**EXTRACTED DATA**

<<<<

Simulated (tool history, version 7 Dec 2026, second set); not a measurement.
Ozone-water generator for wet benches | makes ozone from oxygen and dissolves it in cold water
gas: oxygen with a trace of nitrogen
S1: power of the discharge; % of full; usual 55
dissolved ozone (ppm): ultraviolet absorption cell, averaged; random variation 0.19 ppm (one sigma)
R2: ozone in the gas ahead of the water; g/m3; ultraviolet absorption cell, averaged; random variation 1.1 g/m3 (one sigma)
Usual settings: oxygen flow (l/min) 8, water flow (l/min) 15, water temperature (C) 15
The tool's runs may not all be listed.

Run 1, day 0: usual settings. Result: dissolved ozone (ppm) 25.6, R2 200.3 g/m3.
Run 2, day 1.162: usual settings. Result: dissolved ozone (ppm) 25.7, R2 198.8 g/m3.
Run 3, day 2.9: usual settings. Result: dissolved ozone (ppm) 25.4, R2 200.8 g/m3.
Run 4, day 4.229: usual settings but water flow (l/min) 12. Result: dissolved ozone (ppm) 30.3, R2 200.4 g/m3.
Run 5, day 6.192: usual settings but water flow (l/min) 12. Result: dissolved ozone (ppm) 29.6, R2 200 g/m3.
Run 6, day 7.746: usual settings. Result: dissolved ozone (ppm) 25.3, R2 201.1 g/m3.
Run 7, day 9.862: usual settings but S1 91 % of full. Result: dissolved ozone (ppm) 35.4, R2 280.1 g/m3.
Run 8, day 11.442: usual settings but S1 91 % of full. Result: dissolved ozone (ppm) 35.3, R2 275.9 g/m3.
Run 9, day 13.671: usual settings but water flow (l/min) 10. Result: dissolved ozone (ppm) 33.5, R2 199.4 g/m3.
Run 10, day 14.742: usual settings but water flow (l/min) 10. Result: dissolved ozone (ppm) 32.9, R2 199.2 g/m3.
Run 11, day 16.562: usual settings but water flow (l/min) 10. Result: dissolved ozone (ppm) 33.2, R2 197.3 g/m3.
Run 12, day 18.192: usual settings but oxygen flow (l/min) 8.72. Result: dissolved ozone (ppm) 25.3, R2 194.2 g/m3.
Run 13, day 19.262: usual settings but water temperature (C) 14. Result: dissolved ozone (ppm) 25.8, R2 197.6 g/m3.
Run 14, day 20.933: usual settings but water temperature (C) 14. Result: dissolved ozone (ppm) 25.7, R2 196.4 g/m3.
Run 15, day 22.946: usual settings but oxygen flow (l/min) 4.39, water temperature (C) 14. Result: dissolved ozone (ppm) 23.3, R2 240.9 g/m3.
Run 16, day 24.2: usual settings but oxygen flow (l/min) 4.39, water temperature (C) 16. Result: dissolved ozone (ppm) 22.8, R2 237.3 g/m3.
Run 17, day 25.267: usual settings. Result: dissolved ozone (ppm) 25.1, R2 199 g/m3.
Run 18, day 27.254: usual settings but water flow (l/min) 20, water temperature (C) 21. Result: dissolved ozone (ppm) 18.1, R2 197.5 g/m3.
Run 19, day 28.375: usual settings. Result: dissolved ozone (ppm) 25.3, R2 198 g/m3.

>>>>

**WORK TASK**
Repeat, word for word, the lines from the opening of the material through the line containing "Run 8, day 11.442: usual".

**EXERCISE OUTPUT**
Simulated (tool history, version 7 Dec 2026, second set); not a measurement.
Ozone-water generator for wet benches | makes ozone from oxygen and dissolves it in cold water
gas: oxygen with a trace of nitrogen
S1: power of the discharge; % of full; usual 55
dissolved ozone (ppm): ultraviolet absorption cell, averaged; random variation 0.19 ppm (one sigma)
R2: ozone in the gas ahead of the water; g/m3; ultraviolet absorption cell, averaged; random variation 1.1 g/m3 (one sigma)
Usual settings: oxygen flow (l/min) 8, water flow (l/min) 15, water temperature (C) 15
The tool's runs may not all be listed.

Run 1, day 0: usual settings. Result: dissolved ozone (ppm) 25.6, R2 200.3 g/m3.
Run 2, day 1.162: usual settings. Result: dissolved ozone (ppm) 25.7, R2 198.8 g/m3.
Run 3, day 2.9: usual settings. Result: dissolved ozone (ppm) 25.4, R2 200.8 g/m3.
Run 4, day 4.229: usual settings but water flow (l/min) 12. Result: dissolved ozone (ppm) 30.3, R2 200.4 g/m3.
Run 5, day 6.192: usual settings but water flow (l/min) 12. Result: dissolved ozone (ppm) 29.6, R2 200 g/m3.
Run 6, day 7.746: usual settings. Result: dissolved ozone (ppm) 25.3, R2 201.1 g/m3.
Run 7, day 9.862: usual settings but S1 91 % of full. Result: dissolved ozone (ppm) 35.4, R2 280.1 g/m3.
Run 8, day 11.442: usual settings but S1 91 % of full. Result: dissolved ozone (ppm) 35.3, R2 275.9 g/m3.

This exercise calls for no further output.